■ THE DATA
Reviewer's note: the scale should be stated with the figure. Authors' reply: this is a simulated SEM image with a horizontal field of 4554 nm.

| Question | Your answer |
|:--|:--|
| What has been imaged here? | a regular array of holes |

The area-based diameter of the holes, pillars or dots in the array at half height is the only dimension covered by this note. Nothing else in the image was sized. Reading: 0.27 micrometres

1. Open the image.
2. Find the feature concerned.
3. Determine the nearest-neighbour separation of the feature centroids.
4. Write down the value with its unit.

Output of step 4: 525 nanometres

■ WORK ORDER
Which lines belong in the answer? Exactly those from the first line of the entries through the line holding "4. Write down the value with its unit.", inclusive, copied unchanged.

■ PROBLEM SOLUTION
Reviewer's note: the scale should be stated with the figure. Authors' reply: this is a simulated SEM image with a horizontal field of 4554 nm.

| Question | Your answer |
|:--|:--|
| What has been imaged here? | a regular array of holes |

The area-based diameter of the holes, pillars or dots in the array at half height is the only dimension covered by this note. Nothing else in the image was sized. Reading: 0.27 micrometres

1. Open the image.
2. Find the feature concerned.
3. Determine the nearest-neighbour separation of the feature centroids.
4. Write down the value with its unit.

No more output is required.